## WORK INSTRUCTION
Every record must be copied exactly, from first line to last.

## EXTRACTED INFORMATION
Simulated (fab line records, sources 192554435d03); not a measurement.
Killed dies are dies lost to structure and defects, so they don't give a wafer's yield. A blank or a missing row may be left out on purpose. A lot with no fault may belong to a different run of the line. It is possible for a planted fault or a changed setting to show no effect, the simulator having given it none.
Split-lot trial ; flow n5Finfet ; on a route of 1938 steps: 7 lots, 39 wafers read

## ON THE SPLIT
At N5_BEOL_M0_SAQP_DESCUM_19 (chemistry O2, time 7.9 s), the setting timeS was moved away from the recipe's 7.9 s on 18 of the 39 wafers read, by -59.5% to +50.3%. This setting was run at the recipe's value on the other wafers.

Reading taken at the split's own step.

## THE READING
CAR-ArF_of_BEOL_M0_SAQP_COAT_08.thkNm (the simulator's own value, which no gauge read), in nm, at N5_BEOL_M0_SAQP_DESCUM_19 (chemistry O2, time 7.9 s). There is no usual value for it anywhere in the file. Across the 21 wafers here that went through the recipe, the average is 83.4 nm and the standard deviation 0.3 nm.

## RESPONSE BOX
Simulated (fab line records, sources 192554435d03); not a measurement.
Killed dies are dies lost to structure and defects, so they don't give a wafer's yield. A blank or a missing row may be left out on purpose. A lot with no fault may belong to a different run of the line. It is possible for a planted fault or a changed setting to show no effect, the simulator having given it none.
Split-lot trial ; flow n5Finfet ; on a route of 1938 steps: 7 lots, 39 wafers read

## ON THE SPLIT
At N5_BEOL_M0_SAQP_DESCUM_19 (chemistry O2, time 7.9 s), the setting timeS was moved away from the recipe's 7.9 s on 18 of the 39 wafers read, by -59.5% to +50.3%. This setting was run at the recipe's value on the other wafers.

Reading taken at the split's own step.

## THE READING
CAR-ArF_of_BEOL_M0_SAQP_COAT_08.thkNm (the simulator's own value, which no gauge read), in nm, at N5_BEOL_M0_SAQP_DESCUM_19 (chemistry O2, time 7.9 s). There is no usual value for it anywhere in the file. Across the 21 wafers here that went through the recipe, the average is 83.4 nm and the standard deviation 0.3 nm.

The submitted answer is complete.